__ACTION ITEM__:
From the line that contains "8. FILL_DEP: material SiO2, thk nm 25" through the line that contains "0 nm and below | Si edge to edge", output every line of the listing below exactly and leave out all the rest.

__DATA LISTING__:
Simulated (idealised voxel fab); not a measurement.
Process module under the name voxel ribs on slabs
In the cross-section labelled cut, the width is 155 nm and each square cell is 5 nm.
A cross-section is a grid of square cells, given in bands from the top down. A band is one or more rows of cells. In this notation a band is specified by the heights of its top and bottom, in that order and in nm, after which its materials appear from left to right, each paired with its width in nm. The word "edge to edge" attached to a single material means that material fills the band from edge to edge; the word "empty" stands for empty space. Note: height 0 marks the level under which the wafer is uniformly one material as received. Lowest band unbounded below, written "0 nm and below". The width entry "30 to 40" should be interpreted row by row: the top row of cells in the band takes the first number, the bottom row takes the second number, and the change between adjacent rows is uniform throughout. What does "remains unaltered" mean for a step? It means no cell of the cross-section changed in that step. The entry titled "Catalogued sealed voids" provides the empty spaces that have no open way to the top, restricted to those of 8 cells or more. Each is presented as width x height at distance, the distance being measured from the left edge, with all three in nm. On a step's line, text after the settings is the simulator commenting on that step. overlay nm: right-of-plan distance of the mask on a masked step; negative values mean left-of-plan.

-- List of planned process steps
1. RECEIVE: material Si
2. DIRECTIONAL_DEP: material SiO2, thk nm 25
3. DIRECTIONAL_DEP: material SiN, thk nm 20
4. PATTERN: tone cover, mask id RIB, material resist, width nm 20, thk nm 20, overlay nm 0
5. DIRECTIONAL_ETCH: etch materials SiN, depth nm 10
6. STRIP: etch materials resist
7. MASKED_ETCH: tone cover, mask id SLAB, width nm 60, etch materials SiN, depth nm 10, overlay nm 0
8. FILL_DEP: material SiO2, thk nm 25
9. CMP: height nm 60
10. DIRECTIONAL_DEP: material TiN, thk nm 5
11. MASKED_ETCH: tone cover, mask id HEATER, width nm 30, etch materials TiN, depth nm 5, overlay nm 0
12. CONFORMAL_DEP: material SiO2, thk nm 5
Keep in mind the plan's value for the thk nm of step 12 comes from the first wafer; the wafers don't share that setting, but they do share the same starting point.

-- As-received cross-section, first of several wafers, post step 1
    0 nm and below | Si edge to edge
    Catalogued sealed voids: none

__EXERCISE SOLUTION__:
8. FILL_DEP: material SiO2, thk nm 25
9. CMP: height nm 60
10. DIRECTIONAL_DEP: material TiN, thk nm 5
11. MASKED_ETCH: tone cover, mask id HEATER, width nm 30, etch materials TiN, depth nm 5, overlay nm 0
12. CONFORMAL_DEP: material SiO2, thk nm 5
Keep in mind the plan's value for the thk nm of step 12 comes from the first wafer; the wafers don't share that setting, but they do share the same starting point.

-- As-received cross-section, first of several wafers, post step 1
    0 nm and below | Si edge to edge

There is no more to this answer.